Data section »
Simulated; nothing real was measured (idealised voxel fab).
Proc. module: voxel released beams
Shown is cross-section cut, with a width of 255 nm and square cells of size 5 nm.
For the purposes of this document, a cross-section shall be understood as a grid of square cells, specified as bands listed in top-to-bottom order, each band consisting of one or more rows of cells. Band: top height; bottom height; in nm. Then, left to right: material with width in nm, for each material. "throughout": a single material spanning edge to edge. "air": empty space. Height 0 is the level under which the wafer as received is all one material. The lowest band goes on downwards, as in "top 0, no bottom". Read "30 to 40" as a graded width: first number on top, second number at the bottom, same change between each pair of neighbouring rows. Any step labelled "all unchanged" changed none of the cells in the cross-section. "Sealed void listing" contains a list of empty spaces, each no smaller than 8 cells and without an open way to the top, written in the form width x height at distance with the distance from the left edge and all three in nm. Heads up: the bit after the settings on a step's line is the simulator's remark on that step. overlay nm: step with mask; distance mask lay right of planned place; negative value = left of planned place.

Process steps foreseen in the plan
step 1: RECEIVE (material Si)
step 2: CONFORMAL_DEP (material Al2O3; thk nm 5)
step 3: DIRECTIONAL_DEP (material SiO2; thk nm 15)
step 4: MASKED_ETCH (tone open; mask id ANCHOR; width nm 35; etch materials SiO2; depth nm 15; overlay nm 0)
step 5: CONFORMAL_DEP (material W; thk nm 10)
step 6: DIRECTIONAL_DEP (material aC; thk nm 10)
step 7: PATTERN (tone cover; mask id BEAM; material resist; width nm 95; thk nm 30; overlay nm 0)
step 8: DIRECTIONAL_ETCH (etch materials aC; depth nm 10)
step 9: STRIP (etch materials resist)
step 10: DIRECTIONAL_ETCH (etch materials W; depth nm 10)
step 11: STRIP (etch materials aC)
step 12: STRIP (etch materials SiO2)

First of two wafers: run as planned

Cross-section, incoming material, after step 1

Task item »
All that belongs in the answer is an exact copy of the lines from the start of the records above through the line with "Shown is cross-section".

Response »
Simulated; nothing real was measured (idealised voxel fab).
Proc. module: voxel released beams
Shown is cross-section cut, with a width of 255 nm and square cells of size 5 nm.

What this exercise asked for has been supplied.